Top of PROVIDED DATA

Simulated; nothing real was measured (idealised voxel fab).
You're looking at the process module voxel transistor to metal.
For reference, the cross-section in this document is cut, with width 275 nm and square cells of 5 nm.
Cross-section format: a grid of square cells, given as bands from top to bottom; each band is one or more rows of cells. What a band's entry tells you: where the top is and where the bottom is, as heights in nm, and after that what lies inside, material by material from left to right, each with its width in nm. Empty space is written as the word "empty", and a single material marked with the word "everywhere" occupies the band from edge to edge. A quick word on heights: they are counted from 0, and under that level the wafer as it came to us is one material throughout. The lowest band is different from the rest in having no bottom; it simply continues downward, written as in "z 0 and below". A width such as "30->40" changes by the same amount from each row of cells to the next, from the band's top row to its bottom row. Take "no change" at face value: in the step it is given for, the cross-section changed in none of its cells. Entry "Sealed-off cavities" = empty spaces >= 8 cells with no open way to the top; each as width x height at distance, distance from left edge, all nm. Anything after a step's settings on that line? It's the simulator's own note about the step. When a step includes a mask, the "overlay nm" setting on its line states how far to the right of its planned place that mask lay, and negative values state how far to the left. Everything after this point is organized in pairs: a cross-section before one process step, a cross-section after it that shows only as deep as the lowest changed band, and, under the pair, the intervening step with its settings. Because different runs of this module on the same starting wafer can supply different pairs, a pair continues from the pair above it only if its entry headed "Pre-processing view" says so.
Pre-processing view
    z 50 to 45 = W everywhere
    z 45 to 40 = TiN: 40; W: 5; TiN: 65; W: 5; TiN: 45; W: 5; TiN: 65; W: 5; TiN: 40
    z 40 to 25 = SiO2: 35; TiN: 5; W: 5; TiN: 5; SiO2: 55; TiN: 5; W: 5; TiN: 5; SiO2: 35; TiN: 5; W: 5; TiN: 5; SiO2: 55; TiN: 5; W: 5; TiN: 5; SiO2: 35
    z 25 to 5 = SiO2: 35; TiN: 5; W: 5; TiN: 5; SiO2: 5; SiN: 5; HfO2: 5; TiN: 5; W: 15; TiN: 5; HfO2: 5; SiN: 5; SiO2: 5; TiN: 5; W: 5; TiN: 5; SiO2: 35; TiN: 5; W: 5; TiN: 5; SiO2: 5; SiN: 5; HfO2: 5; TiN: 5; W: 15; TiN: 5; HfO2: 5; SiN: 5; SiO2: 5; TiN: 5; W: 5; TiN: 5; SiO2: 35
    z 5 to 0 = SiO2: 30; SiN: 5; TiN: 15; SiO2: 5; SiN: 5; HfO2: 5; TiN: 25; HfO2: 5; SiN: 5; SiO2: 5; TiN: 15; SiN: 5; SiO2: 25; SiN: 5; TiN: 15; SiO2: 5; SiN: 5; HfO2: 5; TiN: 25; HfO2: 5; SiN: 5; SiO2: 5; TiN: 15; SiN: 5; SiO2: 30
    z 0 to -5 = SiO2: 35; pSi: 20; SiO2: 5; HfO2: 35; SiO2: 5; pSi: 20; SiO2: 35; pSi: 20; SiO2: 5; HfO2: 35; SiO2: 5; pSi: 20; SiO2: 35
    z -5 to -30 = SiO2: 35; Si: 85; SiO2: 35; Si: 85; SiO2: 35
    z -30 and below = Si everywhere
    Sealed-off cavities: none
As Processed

Bottom of PROVIDED DATA

**REQUIREMENT:**
Write down exactly every line of the material above up to and including the line containing "For reference, the".

**RESPONSE AREA:**
Simulated; nothing real was measured (idealised voxel fab).
You're looking at the process module voxel transistor to metal.
For reference, the cross-section in this document is cut, with width 275 nm and square cells of 5 nm.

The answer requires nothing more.